One part of the entries below is wanted: the lines from the one containing "overlay nm, on" through the one containing "2 op CONFORMAL_DEP | material SiO2 | thk nm 5". Write those out exactly and nothing else.

■ ■ ■ ■

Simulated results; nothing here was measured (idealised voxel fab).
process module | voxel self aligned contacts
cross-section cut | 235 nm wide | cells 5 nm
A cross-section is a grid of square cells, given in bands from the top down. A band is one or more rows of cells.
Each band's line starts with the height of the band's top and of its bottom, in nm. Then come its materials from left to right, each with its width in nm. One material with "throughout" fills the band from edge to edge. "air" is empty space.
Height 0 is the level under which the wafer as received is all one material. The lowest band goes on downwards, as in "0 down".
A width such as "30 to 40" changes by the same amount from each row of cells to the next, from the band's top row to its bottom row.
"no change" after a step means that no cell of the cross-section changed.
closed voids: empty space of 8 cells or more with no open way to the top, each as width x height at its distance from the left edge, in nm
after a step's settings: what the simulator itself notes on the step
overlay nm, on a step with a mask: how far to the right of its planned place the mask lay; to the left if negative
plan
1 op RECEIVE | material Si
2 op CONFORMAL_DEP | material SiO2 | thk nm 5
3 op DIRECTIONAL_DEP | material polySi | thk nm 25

■ ■ ■ ■

▶ **EXERCISE RESPONSE**
overlay nm, on a step with a mask: how far to the right of its planned place the mask lay; to the left if negative
plan
1 op RECEIVE | material Si
2 op CONFORMAL_DEP | material SiO2 | thk nm 5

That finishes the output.